- [TASK ITEM]: Every record that follows must be set down word for word.

┌──

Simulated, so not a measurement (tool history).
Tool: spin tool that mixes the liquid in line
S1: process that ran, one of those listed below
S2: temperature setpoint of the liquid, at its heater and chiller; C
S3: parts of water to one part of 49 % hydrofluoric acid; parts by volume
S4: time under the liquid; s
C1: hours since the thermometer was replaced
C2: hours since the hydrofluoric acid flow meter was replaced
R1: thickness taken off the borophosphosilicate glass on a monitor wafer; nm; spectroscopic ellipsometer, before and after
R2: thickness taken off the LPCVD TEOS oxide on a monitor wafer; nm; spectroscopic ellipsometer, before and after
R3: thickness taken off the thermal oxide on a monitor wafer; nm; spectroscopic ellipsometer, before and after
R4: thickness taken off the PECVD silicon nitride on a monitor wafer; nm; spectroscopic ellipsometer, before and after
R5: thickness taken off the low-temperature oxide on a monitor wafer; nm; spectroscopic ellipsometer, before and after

└──

- [WRITTEN ANSWER]:
Simulated, so not a measurement (tool history).
Tool: spin tool that mixes the liquid in line
S1: process that ran, one of those listed below
S2: temperature setpoint of the liquid, at its heater and chiller; C
S3: parts of water to one part of 49 % hydrofluoric acid; parts by volume
S4: time under the liquid; s
C1: hours since the thermometer was replaced
C2: hours since the hydrofluoric acid flow meter was replaced
R1: thickness taken off the borophosphosilicate glass on a monitor wafer; nm; spectroscopic ellipsometer, before and after
R2: thickness taken off the LPCVD TEOS oxide on a monitor wafer; nm; spectroscopic ellipsometer, before and after
R3: thickness taken off the thermal oxide on a monitor wafer; nm; spectroscopic ellipsometer, before and after
R4: thickness taken off the PECVD silicon nitride on a monitor wafer; nm; spectroscopic ellipsometer, before and after
R5: thickness taken off the low-temperature oxide on a monitor wafer; nm; spectroscopic ellipsometer, before and after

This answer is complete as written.